Using the data below, return the stretch from the line that contains "to the left." through the line that contains "15 down to 10", both included, exactly as it stands and nothing beyond it.

___

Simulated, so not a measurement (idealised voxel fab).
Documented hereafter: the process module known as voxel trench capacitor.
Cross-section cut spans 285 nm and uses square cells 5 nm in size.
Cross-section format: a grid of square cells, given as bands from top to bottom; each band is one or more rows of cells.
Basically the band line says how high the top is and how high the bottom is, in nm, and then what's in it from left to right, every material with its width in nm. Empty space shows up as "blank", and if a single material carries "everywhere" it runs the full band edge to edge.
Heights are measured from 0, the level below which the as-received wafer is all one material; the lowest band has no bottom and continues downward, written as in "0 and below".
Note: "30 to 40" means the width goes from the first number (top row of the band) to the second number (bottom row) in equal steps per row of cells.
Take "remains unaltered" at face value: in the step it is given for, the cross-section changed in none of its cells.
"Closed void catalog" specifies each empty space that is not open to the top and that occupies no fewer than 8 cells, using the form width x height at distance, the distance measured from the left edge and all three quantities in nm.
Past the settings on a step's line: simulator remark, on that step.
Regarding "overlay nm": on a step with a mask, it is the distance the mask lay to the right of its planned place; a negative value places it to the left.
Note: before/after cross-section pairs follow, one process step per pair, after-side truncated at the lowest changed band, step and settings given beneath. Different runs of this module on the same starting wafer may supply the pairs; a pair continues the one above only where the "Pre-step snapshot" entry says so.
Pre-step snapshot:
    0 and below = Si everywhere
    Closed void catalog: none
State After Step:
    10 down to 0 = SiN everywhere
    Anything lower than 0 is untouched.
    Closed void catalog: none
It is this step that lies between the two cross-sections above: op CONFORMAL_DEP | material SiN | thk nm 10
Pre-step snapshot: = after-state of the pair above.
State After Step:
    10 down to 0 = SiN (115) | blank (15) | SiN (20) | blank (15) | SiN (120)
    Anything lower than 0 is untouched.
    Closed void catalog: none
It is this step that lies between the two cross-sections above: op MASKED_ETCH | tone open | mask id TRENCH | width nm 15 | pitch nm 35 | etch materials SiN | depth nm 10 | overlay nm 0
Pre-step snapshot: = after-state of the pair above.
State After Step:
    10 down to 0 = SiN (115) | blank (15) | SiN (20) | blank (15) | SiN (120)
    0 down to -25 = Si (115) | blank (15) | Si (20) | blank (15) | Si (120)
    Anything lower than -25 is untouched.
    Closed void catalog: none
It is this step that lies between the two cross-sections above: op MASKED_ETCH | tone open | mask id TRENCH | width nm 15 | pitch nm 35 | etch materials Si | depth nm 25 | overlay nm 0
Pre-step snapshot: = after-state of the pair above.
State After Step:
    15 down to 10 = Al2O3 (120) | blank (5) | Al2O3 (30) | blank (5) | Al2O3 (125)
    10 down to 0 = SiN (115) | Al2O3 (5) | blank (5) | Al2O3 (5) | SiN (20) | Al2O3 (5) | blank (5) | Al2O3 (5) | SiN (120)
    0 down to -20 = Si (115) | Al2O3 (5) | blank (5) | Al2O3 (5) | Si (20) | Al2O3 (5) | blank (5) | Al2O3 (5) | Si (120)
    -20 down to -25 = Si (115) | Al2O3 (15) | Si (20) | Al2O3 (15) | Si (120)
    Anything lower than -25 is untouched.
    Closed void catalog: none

___

** Written solution **
Regarding "overlay nm": on a step with a mask, it is the distance the mask lay to the right of its planned place; a negative value places it to the left.
Note: before/after cross-section pairs follow, one process step per pair, after-side truncated at the lowest changed band, step and settings given beneath. Different runs of this module on the same starting wafer may supply the pairs; a pair continues the one above only where the "Pre-step snapshot" entry says so.
Pre-step snapshot:
    0 and below = Si everywhere
    Closed void catalog: none
State After Step:
    10 down to 0 = SiN everywhere
    Anything lower than 0 is untouched.
    Closed void catalog: none
It is this step that lies between the two cross-sections above: op CONFORMAL_DEP | material SiN | thk nm 10
Pre-step snapshot: = after-state of the pair above.
State After Step:
    10 down to 0 = SiN (115) | blank (15) | SiN (20) | blank (15) | SiN (120)
    Anything lower than 0 is untouched.
    Closed void catalog: none
It is this step that lies between the two cross-sections above: op MASKED_ETCH | tone open | mask id TRENCH | width nm 15 | pitch nm 35 | etch materials SiN | depth nm 10 | overlay nm 0
Pre-step snapshot: = after-state of the pair above.
State After Step:
    10 down to 0 = SiN (115) | blank (15) | SiN (20) | blank (15) | SiN (120)
    0 down to -25 = Si (115) | blank (15) | Si (20) | blank (15) | Si (120)
    Anything lower than -25 is untouched.
    Closed void catalog: none
It is this step that lies between the two cross-sections above: op MASKED_ETCH | tone open | mask id TRENCH | width nm 15 | pitch nm 35 | etch materials Si | depth nm 25 | overlay nm 0
Pre-step snapshot: = after-state of the pair above.
State After Step:
    15 down to 10 = Al2O3 (120) | blank (5) | Al2O3 (30) | blank (5) | Al2O3 (125)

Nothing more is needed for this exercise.